(TASK ITEM): Among the lines of data below, reproduce only those from the one with "2 CONFORMAL_DEP with material SiN, thk nm 10" through the one with "3 PATTERN with", exactly as they stand, both ends included.

(DATASET CONTENT):
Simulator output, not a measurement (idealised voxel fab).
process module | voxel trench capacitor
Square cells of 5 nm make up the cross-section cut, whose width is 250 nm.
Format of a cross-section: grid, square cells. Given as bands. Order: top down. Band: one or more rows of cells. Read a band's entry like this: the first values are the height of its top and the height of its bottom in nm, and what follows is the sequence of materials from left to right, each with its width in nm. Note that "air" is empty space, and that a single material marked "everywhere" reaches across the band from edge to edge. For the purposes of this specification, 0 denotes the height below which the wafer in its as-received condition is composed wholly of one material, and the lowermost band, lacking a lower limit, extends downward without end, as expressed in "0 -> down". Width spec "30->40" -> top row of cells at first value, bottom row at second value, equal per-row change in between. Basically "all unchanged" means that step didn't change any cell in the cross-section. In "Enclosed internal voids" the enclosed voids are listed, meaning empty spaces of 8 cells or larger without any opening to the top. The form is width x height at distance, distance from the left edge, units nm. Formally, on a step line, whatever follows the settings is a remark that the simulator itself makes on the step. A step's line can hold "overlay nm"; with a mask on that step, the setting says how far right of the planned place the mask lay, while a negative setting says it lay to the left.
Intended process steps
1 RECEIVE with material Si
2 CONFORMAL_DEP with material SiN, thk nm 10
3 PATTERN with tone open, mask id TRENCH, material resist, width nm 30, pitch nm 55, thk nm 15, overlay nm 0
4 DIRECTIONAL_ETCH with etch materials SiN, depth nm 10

(EXERCISE ANSWER):
2 CONFORMAL_DEP with material SiN, thk nm 10
3 PATTERN with tone open, mask id TRENCH, material resist, width nm 30, pitch nm 55, thk nm 15, overlay nm 0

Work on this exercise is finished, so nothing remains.